### Work task
Transcribe the data underneath exactly, keeping every word in place.

─── Data excerpts ───

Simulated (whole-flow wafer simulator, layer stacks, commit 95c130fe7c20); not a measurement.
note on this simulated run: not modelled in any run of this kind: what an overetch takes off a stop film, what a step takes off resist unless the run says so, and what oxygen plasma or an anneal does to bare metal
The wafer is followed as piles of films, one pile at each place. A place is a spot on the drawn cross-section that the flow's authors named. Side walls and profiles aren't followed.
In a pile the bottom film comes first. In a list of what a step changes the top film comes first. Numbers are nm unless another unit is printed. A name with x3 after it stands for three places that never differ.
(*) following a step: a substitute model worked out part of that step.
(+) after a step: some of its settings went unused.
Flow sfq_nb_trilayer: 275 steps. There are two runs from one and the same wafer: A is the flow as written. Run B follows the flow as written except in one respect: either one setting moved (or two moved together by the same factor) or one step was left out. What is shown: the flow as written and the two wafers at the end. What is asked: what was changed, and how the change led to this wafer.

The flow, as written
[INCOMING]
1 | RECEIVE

───

### Written reply
Simulated (whole-flow wafer simulator, layer stacks, commit 95c130fe7c20); not a measurement.
note on this simulated run: not modelled in any run of this kind: what an overetch takes off a stop film, what a step takes off resist unless the run says so, and what oxygen plasma or an anneal does to bare metal
The wafer is followed as piles of films, one pile at each place. A place is a spot on the drawn cross-section that the flow's authors named. Side walls and profiles aren't followed.
In a pile the bottom film comes first. In a list of what a step changes the top film comes first. Numbers are nm unless another unit is printed. A name with x3 after it stands for three places that never differ.
(*) following a step: a substitute model worked out part of that step.
(+) after a step: some of its settings went unused.
Flow sfq_nb_trilayer: 275 steps. There are two runs from one and the same wafer: A is the flow as written. Run B follows the flow as written except in one respect: either one setting moved (or two moved together by the same factor) or one step was left out. What is shown: the flow as written and the two wafers at the end. What is asked: what was changed, and how the change led to this wafer.

The flow, as written
[INCOMING]
1 | RECEIVE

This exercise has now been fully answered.